WORK ORDER
Would you please output, word for word, the span of the listing below that opens on the line containing "At each step" and closes on the line containing "alike: readings whose"? Include both ends and nothing more.

#### RAW DATA

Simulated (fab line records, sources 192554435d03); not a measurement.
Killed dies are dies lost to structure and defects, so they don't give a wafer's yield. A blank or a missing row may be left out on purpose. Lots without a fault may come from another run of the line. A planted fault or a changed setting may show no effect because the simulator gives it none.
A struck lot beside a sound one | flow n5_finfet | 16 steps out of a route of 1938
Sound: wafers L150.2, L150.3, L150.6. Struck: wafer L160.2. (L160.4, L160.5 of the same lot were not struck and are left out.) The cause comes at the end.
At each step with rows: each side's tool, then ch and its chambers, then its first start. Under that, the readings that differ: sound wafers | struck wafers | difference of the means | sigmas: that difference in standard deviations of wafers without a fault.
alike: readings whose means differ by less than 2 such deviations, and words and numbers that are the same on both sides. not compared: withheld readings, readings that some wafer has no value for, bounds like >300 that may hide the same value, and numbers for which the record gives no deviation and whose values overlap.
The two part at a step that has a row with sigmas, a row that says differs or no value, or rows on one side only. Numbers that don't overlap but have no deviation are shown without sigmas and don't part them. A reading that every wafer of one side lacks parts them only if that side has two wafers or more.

########

PROBLEM SOLUTION
At each step with rows: each side's tool, then ch and its chambers, then its first start. Under that, the readings that differ: sound wafers | struck wafers | difference of the means | sigmas: that difference in standard deviations of wafers without a fault.
alike: readings whose means differ by less than 2 such deviations, and words and numbers that are the same on both sides. not compared: withheld readings, readings that some wafer has no value for, bounds like >300 that may hide the same value, and numbers for which the record gives no deviation and whose values overlap.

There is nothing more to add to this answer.